(Data for review):
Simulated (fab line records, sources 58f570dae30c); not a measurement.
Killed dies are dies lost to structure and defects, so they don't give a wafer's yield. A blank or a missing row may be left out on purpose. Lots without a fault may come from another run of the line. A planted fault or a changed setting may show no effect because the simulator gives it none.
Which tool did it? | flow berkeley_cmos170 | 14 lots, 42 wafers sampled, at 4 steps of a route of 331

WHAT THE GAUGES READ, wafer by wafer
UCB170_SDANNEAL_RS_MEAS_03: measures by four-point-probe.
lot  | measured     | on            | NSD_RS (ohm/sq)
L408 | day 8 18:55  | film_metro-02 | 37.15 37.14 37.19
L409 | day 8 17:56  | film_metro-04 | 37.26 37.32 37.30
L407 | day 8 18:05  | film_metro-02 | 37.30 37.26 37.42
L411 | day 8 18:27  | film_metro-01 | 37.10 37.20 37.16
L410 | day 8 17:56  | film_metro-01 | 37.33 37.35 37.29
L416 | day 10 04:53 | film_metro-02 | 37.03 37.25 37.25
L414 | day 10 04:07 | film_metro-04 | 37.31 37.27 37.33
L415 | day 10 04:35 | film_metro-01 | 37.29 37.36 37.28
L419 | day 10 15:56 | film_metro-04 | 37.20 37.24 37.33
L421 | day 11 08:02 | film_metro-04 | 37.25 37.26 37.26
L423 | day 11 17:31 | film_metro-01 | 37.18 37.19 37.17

(Required action): Every entry should be printed again exactly as it stands.

(Answer box):
Simulated (fab line records, sources 58f570dae30c); not a measurement.
Killed dies are dies lost to structure and defects, so they don't give a wafer's yield. A blank or a missing row may be left out on purpose. Lots without a fault may come from another run of the line. A planted fault or a changed setting may show no effect because the simulator gives it none.
Which tool did it? | flow berkeley_cmos170 | 14 lots, 42 wafers sampled, at 4 steps of a route of 331

WHAT THE GAUGES READ, wafer by wafer
UCB170_SDANNEAL_RS_MEAS_03: measures by four-point-probe.
lot  | measured     | on            | NSD_RS (ohm/sq)
L408 | day 8 18:55  | film_metro-02 | 37.15 37.14 37.19
L409 | day 8 17:56  | film_metro-04 | 37.26 37.32 37.30
L407 | day 8 18:05  | film_metro-02 | 37.30 37.26 37.42
L411 | day 8 18:27  | film_metro-01 | 37.10 37.20 37.16
L410 | day 8 17:56  | film_metro-01 | 37.33 37.35 37.29
L416 | day 10 04:53 | film_metro-02 | 37.03 37.25 37.25
L414 | day 10 04:07 | film_metro-04 | 37.31 37.27 37.33
L415 | day 10 04:35 | film_metro-01 | 37.29 37.36 37.28
L419 | day 10 15:56 | film_metro-04 | 37.20 37.24 37.33
L421 | day 11 08:02 | film_metro-04 | 37.25 37.26 37.26
L423 | day 11 17:31 | film_metro-01 | 37.18 37.19 37.17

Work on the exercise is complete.